▸ EXERCISE
Please print the records below exactly as they are written.

▸ EXTRACTED RECORDS
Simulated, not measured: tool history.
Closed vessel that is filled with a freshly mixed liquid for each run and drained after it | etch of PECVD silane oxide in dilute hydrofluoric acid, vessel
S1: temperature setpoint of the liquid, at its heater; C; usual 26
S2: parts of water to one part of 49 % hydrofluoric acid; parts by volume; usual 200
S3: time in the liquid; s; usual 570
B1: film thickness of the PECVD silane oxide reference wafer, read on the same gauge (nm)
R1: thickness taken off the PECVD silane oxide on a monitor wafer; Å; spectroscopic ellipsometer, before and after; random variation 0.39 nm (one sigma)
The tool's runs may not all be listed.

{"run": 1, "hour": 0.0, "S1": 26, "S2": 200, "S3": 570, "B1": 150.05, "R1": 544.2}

▸ SOLUTION
Simulated, not measured: tool history.
Closed vessel that is filled with a freshly mixed liquid for each run and drained after it | etch of PECVD silane oxide in dilute hydrofluoric acid, vessel
S1: temperature setpoint of the liquid, at its heater; C; usual 26
S2: parts of water to one part of 49 % hydrofluoric acid; parts by volume; usual 200
S3: time in the liquid; s; usual 570
B1: film thickness of the PECVD silane oxide reference wafer, read on the same gauge (nm)
R1: thickness taken off the PECVD silane oxide on a monitor wafer; Å; spectroscopic ellipsometer, before and after; random variation 0.39 nm (one sigma)
The tool's runs may not all be listed.

{"run": 1, "hour": 0.0, "S1": 26, "S2": 200, "S3": 570, "B1": 150.05, "R1": 544.2}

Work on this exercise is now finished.